Segment Start: Given information
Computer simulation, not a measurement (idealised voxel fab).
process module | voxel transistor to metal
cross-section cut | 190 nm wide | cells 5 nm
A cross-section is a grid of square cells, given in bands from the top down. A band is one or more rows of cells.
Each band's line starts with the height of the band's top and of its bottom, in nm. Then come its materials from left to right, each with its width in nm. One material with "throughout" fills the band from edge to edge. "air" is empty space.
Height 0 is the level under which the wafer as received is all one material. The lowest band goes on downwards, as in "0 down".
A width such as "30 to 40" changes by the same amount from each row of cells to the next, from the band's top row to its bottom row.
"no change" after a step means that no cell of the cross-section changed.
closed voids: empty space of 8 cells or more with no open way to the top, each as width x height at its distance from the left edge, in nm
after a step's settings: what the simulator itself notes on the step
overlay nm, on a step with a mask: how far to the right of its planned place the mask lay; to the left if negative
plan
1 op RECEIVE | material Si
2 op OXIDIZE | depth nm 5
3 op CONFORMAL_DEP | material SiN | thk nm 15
Segment End: Given information

Using the material above, write out each entry again with nothing changed.

Computer simulation, not a measurement (idealised voxel fab).
process module | voxel transistor to metal
cross-section cut | 190 nm wide | cells 5 nm
A cross-section is a grid of square cells, given in bands from the top down. A band is one or more rows of cells.
Each band's line starts with the height of the band's top and of its bottom, in nm. Then come its materials from left to right, each with its width in nm. One material with "throughout" fills the band from edge to edge. "air" is empty space.
Height 0 is the level under which the wafer as received is all one material. The lowest band goes on downwards, as in "0 down".
A width such as "30 to 40" changes by the same amount from each row of cells to the next, from the band's top row to its bottom row.
"no change" after a step means that no cell of the cross-section changed.
closed voids: empty space of 8 cells or more with no open way to the top, each as width x height at its distance from the left edge, in nm
after a step's settings: what the simulator itself notes on the step
overlay nm, on a step with a mask: how far to the right of its planned place the mask lay; to the left if negative
plan
1 op RECEIVE | material Si
2 op OXIDIZE | depth nm 5
3 op CONFORMAL_DEP | material SiN | thk nm 15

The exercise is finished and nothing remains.